**Recorded information**:
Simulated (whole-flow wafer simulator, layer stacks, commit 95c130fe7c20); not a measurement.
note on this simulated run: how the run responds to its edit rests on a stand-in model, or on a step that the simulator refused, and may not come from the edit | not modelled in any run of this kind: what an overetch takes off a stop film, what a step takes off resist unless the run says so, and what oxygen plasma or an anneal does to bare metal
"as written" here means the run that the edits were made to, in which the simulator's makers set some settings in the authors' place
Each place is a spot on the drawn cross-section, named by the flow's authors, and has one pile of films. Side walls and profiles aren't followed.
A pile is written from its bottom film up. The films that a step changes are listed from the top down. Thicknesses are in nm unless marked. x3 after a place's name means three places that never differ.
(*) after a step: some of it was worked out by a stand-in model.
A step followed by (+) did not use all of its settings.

**Requirement**:
Exactly as written, reproduce the lines of the data above from the first line through the line where "note on this" appears.

**Answer area**:
Simulated (whole-flow wafer simulator, layer stacks, commit 95c130fe7c20); not a measurement.
note on this simulated run: how the run responds to its edit rests on a stand-in model, or on a step that the simulator refused, and may not come from the edit | not modelled in any run of this kind: what an overetch takes off a stop film, what a step takes off resist unless the run says so, and what oxygen plasma or an anneal does to bare metal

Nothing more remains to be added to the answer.